════════

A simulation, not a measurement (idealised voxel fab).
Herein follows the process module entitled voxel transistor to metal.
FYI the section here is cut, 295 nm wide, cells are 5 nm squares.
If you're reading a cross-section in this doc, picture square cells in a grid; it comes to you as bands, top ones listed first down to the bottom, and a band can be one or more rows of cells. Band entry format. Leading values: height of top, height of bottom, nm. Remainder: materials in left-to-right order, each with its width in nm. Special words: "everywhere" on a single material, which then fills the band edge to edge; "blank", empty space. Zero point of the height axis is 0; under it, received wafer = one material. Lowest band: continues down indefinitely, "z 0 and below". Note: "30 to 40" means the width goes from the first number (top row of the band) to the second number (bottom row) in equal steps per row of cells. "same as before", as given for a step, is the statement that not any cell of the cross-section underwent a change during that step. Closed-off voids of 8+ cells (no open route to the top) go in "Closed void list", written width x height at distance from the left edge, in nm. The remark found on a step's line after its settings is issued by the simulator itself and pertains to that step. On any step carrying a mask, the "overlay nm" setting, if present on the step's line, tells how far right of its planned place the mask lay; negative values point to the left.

════════

Exercise: Precisely the lines between those holding "Herein follows the" and "FYI the section", inclusive, are to be reproduced from the listing above, with nothing added.

Worked solution:
Herein follows the process module entitled voxel transistor to metal.
FYI the section here is cut, 295 nm wide, cells are 5 nm squares.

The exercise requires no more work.